- _ASSIGNMENT_: The listing below is to be transcribed exactly.

- _GIVEN ENTRIES_:
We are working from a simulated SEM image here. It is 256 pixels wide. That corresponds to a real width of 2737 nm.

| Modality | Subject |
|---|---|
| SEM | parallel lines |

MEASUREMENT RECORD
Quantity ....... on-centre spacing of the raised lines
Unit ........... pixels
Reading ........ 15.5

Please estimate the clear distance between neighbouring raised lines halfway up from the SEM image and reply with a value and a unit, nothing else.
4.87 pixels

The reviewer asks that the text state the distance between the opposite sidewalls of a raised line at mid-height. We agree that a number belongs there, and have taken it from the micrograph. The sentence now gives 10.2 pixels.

- _REPLY_:
We are working from a simulated SEM image here. It is 256 pixels wide. That corresponds to a real width of 2737 nm.

| Modality | Subject |
|---|---|
| SEM | parallel lines |

MEASUREMENT RECORD
Quantity ....... on-centre spacing of the raised lines
Unit ........... pixels
Reading ........ 15.5

Please estimate the clear distance between neighbouring raised lines halfway up from the SEM image and reply with a value and a unit, nothing else.
4.87 pixels

The reviewer asks that the text state the distance between the opposite sidewalls of a raised line at mid-height. We agree that a number belongs there, and have taken it from the micrograph. The sentence now gives 10.2 pixels.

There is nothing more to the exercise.